ACTION ITEM -
Can you output the records below exactly as they are written?

[[ DATA FOR REVIEW open ]]

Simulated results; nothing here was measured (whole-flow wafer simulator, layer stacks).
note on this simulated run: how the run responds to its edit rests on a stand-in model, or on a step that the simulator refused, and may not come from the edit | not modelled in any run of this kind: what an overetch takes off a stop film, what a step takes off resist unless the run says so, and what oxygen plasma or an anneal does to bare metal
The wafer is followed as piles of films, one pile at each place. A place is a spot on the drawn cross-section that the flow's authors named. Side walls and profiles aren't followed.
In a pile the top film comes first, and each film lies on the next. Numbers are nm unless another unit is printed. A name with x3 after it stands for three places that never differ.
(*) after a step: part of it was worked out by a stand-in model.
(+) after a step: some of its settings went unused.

[[ DATA FOR REVIEW closed ]]

WRITTEN SOLUTION -
Simulated results; nothing here was measured (whole-flow wafer simulator, layer stacks).
note on this simulated run: how the run responds to its edit rests on a stand-in model, or on a step that the simulator refused, and may not come from the edit | not modelled in any run of this kind: what an overetch takes off a stop film, what a step takes off resist unless the run says so, and what oxygen plasma or an anneal does to bare metal
The wafer is followed as piles of films, one pile at each place. A place is a spot on the drawn cross-section that the flow's authors named. Side walls and profiles aren't followed.
In a pile the top film comes first, and each film lies on the next. Numbers are nm unless another unit is printed. A name with x3 after it stands for three places that never differ.
(*) after a step: part of it was worked out by a stand-in model.
(+) after a step: some of its settings went unused.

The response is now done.